▸ **ENTRIES SUPPLIED**:
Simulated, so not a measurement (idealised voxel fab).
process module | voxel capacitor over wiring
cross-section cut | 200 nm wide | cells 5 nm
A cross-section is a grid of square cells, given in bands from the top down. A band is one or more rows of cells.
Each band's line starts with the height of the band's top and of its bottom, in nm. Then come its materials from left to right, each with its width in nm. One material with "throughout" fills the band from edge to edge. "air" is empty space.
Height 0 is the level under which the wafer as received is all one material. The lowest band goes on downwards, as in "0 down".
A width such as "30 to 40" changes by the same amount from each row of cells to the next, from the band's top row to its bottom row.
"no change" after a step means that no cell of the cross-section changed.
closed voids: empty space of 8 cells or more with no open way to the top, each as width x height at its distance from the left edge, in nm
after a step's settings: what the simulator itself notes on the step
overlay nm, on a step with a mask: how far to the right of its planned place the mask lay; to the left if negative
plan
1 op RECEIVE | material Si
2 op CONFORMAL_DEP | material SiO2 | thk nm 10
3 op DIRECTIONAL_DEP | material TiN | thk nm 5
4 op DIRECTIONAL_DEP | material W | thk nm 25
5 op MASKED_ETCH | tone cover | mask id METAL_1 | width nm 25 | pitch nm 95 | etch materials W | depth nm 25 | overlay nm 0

▸ **WORK ORDER**: Word for word, output the lines of the data from its first line through the line where "cross-section cut | 200 nm wide | cells 5 nm" appears, and stop there.

▸ **ANSWER BOX**:
Simulated, so not a measurement (idealised voxel fab).
process module | voxel capacitor over wiring
cross-section cut | 200 nm wide | cells 5 nm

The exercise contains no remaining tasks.